**Source information:**
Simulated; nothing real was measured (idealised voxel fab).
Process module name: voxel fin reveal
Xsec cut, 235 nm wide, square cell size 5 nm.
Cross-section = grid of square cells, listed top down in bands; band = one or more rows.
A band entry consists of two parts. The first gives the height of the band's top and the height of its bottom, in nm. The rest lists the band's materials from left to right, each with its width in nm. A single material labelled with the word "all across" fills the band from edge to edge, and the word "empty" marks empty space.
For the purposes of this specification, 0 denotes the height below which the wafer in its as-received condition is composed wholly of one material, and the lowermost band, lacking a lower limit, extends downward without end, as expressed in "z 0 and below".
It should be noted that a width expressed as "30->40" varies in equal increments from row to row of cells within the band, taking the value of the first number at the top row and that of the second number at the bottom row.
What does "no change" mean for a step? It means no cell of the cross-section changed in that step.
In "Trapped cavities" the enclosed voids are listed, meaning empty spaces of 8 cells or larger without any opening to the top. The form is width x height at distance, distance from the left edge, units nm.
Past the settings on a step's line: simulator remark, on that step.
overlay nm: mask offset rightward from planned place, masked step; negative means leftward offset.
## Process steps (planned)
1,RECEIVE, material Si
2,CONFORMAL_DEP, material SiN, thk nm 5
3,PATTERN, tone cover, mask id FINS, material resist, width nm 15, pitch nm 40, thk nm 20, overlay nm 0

**Action item:**
Each record has to be given again exactly as written.

**Solution:**
Simulated; nothing real was measured (idealised voxel fab).
Process module name: voxel fin reveal
Xsec cut, 235 nm wide, square cell size 5 nm.
Cross-section = grid of square cells, listed top down in bands; band = one or more rows.
A band entry consists of two parts. The first gives the height of the band's top and the height of its bottom, in nm. The rest lists the band's materials from left to right, each with its width in nm. A single material labelled with the word "all across" fills the band from edge to edge, and the word "empty" marks empty space.
For the purposes of this specification, 0 denotes the height below which the wafer in its as-received condition is composed wholly of one material, and the lowermost band, lacking a lower limit, extends downward without end, as expressed in "z 0 and below".
It should be noted that a width expressed as "30->40" varies in equal increments from row to row of cells within the band, taking the value of the first number at the top row and that of the second number at the bottom row.
What does "no change" mean for a step? It means no cell of the cross-section changed in that step.
In "Trapped cavities" the enclosed voids are listed, meaning empty spaces of 8 cells or larger without any opening to the top. The form is width x height at distance, distance from the left edge, units nm.
Past the settings on a step's line: simulator remark, on that step.
overlay nm: mask offset rightward from planned place, masked step; negative means leftward offset.
## Process steps (planned)
1,RECEIVE, material Si
2,CONFORMAL_DEP, material SiN, thk nm 5
3,PATTERN, tone cover, mask id FINS, material resist, width nm 15, pitch nm 40, thk nm 20, overlay nm 0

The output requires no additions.